* **RECORDED DATA**:
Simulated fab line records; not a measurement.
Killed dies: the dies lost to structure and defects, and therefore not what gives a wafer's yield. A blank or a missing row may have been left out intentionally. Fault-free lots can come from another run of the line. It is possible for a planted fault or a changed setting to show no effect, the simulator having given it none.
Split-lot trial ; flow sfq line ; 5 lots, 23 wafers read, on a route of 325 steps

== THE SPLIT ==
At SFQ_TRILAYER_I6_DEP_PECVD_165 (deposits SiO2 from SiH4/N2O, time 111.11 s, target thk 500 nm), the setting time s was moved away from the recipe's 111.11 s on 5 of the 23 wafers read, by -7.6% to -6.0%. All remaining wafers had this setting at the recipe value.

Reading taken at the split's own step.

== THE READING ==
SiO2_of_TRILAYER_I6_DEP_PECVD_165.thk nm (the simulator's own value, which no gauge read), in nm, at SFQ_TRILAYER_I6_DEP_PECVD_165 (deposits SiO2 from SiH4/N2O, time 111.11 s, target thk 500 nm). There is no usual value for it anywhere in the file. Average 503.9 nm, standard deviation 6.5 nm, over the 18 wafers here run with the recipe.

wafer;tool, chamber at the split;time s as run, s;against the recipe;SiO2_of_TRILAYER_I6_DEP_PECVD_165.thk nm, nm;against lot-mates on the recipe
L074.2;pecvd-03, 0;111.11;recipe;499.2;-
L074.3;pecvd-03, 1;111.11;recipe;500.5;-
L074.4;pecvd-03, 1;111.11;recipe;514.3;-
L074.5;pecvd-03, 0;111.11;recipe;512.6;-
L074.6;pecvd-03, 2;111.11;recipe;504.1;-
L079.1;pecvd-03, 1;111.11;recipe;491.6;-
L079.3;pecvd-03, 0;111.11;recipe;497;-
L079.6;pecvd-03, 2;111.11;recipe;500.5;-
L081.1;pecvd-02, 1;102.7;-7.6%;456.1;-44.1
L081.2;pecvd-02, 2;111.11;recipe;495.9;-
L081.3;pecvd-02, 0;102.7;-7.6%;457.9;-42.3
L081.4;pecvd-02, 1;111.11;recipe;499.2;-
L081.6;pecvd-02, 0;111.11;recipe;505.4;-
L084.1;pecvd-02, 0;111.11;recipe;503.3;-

* **WORK TASK**: Would you retype the lines above from the one with "Split-lot trial ;" down to the one with "SiO2_of_TRILAYER_I6_DEP_PECVD_165.thk nm (the", word for word, both ends included and no other lines?

* **EXERCISE RESULT**:
Split-lot trial ; flow sfq line ; 5 lots, 23 wafers read, on a route of 325 steps

== THE SPLIT ==
At SFQ_TRILAYER_I6_DEP_PECVD_165 (deposits SiO2 from SiH4/N2O, time 111.11 s, target thk 500 nm), the setting time s was moved away from the recipe's 111.11 s on 5 of the 23 wafers read, by -7.6% to -6.0%. All remaining wafers had this setting at the recipe value.

Reading taken at the split's own step.

== THE READING ==
SiO2_of_TRILAYER_I6_DEP_PECVD_165.thk nm (the simulator's own value, which no gauge read), in nm, at SFQ_TRILAYER_I6_DEP_PECVD_165 (deposits SiO2 from SiH4/N2O, time 111.11 s, target thk 500 nm). There is no usual value for it anywhere in the file. Average 503.9 nm, standard deviation 6.5 nm, over the 18 wafers here run with the recipe.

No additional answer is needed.